#### Work item:
All that should come back is the lines of the data below from the one containing "The tool's own" to the one containing "the 6 lots.", inclusive, exactly as they stand.

== Segment start ==

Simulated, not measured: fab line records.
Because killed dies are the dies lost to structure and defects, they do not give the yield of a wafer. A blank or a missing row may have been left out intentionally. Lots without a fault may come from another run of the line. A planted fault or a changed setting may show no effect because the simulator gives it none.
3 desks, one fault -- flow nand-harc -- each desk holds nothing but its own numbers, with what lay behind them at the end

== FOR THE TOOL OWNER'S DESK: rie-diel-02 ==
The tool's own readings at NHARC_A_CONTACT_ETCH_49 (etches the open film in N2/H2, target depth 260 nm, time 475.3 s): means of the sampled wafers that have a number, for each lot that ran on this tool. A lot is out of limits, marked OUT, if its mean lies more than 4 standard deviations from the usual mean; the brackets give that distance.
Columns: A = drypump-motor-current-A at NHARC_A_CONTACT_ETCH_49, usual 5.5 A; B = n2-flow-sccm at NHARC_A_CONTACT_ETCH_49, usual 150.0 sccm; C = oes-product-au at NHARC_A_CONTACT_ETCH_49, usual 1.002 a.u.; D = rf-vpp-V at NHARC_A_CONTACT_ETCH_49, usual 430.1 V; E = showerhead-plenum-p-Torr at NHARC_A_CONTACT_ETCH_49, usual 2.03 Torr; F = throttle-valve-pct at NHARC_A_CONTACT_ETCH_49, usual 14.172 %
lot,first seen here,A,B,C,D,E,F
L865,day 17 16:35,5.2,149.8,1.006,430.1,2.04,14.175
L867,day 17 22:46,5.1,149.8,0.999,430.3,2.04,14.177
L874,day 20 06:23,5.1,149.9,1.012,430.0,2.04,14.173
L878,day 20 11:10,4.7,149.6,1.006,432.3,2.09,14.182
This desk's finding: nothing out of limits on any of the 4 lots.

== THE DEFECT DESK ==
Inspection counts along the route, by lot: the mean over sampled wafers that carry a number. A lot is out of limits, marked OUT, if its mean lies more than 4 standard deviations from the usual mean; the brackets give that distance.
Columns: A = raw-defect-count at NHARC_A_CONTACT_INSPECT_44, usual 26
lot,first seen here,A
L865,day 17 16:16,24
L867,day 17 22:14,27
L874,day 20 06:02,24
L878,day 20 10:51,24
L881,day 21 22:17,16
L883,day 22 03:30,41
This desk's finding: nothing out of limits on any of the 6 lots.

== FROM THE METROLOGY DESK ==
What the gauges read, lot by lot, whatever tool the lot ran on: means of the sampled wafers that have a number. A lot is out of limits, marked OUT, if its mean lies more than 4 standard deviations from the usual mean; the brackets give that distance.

== Segment end ==

#### Answer box:
The tool's own readings at NHARC_A_CONTACT_ETCH_49 (etches the open film in N2/H2, target depth 260 nm, time 475.3 s): means of the sampled wafers that have a number, for each lot that ran on this tool. A lot is out of limits, marked OUT, if its mean lies more than 4 standard deviations from the usual mean; the brackets give that distance.
Columns: A = drypump-motor-current-A at NHARC_A_CONTACT_ETCH_49, usual 5.5 A; B = n2-flow-sccm at NHARC_A_CONTACT_ETCH_49, usual 150.0 sccm; C = oes-product-au at NHARC_A_CONTACT_ETCH_49, usual 1.002 a.u.; D = rf-vpp-V at NHARC_A_CONTACT_ETCH_49, usual 430.1 V; E = showerhead-plenum-p-Torr at NHARC_A_CONTACT_ETCH_49, usual 2.03 Torr; F = throttle-valve-pct at NHARC_A_CONTACT_ETCH_49, usual 14.172 %
lot,first seen here,A,B,C,D,E,F
L865,day 17 16:35,5.2,149.8,1.006,430.1,2.04,14.175
L867,day 17 22:46,5.1,149.8,0.999,430.3,2.04,14.177
L874,day 20 06:23,5.1,149.9,1.012,430.0,2.04,14.173
L878,day 20 11:10,4.7,149.6,1.006,432.3,2.09,14.182
This desk's finding: nothing out of limits on any of the 4 lots.

== THE DEFECT DESK ==
Inspection counts along the route, by lot: the mean over sampled wafers that carry a number. A lot is out of limits, marked OUT, if its mean lies more than 4 standard deviations from the usual mean; the brackets give that distance.
Columns: A = raw-defect-count at NHARC_A_CONTACT_INSPECT_44, usual 26
lot,first seen here,A
L865,day 17 16:16,24
L867,day 17 22:14,27
L874,day 20 06:02,24
L878,day 20 10:51,24
L881,day 21 22:17,16
L883,day 22 03:30,41
This desk's finding: nothing out of limits on any of the 6 lots.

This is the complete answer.